§ Work instruction: I'd like an exact copy of every line from the start of the entries below through the line containing "liquid_c: temperature setpoint", please.

§ Dataset:
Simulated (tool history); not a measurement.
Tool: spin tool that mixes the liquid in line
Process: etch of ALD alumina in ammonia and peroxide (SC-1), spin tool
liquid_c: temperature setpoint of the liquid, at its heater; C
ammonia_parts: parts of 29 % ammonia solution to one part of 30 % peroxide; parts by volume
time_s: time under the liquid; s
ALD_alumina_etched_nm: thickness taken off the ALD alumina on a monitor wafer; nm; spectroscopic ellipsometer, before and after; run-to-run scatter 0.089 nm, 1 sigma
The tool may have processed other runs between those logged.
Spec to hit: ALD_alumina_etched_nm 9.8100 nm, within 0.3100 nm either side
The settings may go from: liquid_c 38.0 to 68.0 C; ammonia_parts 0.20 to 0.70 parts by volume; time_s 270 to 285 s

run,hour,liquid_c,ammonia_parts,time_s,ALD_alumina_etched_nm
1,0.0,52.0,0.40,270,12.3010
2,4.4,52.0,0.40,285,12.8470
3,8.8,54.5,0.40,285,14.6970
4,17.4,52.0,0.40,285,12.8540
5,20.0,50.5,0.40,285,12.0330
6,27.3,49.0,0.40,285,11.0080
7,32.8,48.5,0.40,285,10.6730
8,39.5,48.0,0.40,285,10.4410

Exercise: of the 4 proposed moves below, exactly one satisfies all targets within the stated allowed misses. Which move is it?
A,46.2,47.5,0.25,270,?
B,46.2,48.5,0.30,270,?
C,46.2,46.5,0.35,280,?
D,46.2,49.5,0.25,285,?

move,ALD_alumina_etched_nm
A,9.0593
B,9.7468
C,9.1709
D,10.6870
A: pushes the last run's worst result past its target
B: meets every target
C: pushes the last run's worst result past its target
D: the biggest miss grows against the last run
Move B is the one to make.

§ Answer section:
Simulated (tool history); not a measurement.
Tool: spin tool that mixes the liquid in line
Process: etch of ALD alumina in ammonia and peroxide (SC-1), spin tool
liquid_c: temperature setpoint of the liquid, at its heater; C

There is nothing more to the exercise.